• _Assignment_:
Both the line containing "R5: thickness taken" and the line containing "P2: etch of" belong to the span. Output exactly that span from the listing below, and nothing outside it.

• _Record excerpts_:
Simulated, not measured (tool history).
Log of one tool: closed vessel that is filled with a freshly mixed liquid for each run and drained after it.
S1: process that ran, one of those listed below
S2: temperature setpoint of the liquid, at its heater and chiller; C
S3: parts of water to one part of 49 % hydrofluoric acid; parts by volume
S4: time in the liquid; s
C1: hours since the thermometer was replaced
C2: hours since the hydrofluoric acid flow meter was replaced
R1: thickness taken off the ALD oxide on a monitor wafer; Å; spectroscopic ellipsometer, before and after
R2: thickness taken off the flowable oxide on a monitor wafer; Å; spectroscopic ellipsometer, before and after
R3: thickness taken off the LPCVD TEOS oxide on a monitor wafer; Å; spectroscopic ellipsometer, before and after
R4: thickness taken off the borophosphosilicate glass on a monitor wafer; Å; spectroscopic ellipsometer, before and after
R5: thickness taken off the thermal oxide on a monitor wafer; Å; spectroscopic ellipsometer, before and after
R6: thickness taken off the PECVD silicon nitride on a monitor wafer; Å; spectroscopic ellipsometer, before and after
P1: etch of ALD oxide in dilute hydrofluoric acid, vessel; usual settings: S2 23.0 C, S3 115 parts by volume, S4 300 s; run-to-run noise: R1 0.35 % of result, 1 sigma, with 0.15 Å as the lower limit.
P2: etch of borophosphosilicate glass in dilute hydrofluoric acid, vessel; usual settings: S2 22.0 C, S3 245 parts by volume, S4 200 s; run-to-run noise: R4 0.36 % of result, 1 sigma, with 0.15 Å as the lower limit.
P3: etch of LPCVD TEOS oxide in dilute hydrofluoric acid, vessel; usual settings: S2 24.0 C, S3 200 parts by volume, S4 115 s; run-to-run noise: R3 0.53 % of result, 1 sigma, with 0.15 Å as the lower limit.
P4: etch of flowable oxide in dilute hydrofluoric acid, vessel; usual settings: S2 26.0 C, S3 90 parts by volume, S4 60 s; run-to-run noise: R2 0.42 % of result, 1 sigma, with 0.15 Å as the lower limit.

• _Solution_:
R5: thickness taken off the thermal oxide on a monitor wafer; Å; spectroscopic ellipsometer, before and after
R6: thickness taken off the PECVD silicon nitride on a monitor wafer; Å; spectroscopic ellipsometer, before and after
P1: etch of ALD oxide in dilute hydrofluoric acid, vessel; usual settings: S2 23.0 C, S3 115 parts by volume, S4 300 s; run-to-run noise: R1 0.35 % of result, 1 sigma, with 0.15 Å as the lower limit.
P2: etch of borophosphosilicate glass in dilute hydrofluoric acid, vessel; usual settings: S2 22.0 C, S3 245 parts by volume, S4 200 s; run-to-run noise: R4 0.36 % of result, 1 sigma, with 0.15 Å as the lower limit.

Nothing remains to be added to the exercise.